→ **ASSIGNED TASK**
A stretch of the entries below is to be set down exactly, running from the line with "Split-lot experiment |" through the line with "L078.3 | krf_scanner-01, 0", both included, and no other line.

━━ MATERIAL SHOWN ━━

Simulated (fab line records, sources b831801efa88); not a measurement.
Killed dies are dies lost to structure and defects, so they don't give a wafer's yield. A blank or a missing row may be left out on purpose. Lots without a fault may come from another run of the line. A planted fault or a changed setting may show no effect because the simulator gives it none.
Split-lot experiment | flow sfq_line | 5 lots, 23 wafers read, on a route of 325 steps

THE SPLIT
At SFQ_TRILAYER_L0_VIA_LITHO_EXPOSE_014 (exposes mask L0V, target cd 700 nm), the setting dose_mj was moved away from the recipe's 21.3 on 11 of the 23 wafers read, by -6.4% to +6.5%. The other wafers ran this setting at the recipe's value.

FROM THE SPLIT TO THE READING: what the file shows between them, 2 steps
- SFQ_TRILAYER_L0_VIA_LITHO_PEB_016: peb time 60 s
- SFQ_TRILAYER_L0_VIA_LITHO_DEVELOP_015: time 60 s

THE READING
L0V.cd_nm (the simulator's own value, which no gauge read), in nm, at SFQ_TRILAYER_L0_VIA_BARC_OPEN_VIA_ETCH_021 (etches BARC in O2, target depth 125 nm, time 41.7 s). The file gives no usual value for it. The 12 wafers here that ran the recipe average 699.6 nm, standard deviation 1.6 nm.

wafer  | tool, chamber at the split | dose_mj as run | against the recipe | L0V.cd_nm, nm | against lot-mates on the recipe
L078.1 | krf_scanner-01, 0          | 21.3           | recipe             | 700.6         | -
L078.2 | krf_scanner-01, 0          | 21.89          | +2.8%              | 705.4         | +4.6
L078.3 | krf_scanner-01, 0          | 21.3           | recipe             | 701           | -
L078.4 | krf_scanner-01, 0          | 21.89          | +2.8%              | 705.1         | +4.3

━━━

→ **TASK ANSWER**
Split-lot experiment | flow sfq_line | 5 lots, 23 wafers read, on a route of 325 steps

THE SPLIT
At SFQ_TRILAYER_L0_VIA_LITHO_EXPOSE_014 (exposes mask L0V, target cd 700 nm), the setting dose_mj was moved away from the recipe's 21.3 on 11 of the 23 wafers read, by -6.4% to +6.5%. The other wafers ran this setting at the recipe's value.

FROM THE SPLIT TO THE READING: what the file shows between them, 2 steps
- SFQ_TRILAYER_L0_VIA_LITHO_PEB_016: peb time 60 s
- SFQ_TRILAYER_L0_VIA_LITHO_DEVELOP_015: time 60 s

THE READING
L0V.cd_nm (the simulator's own value, which no gauge read), in nm, at SFQ_TRILAYER_L0_VIA_BARC_OPEN_VIA_ETCH_021 (etches BARC in O2, target depth 125 nm, time 41.7 s). The file gives no usual value for it. The 12 wafers here that ran the recipe average 699.6 nm, standard deviation 1.6 nm.

wafer  | tool, chamber at the split | dose_mj as run | against the recipe | L0V.cd_nm, nm | against lot-mates on the recipe
L078.1 | krf_scanner-01, 0          | 21.3           | recipe             | 700.6         | -
L078.2 | krf_scanner-01, 0          | 21.89          | +2.8%              | 705.4         | +4.6
L078.3 | krf_scanner-01, 0          | 21.3           | recipe             | 701           | -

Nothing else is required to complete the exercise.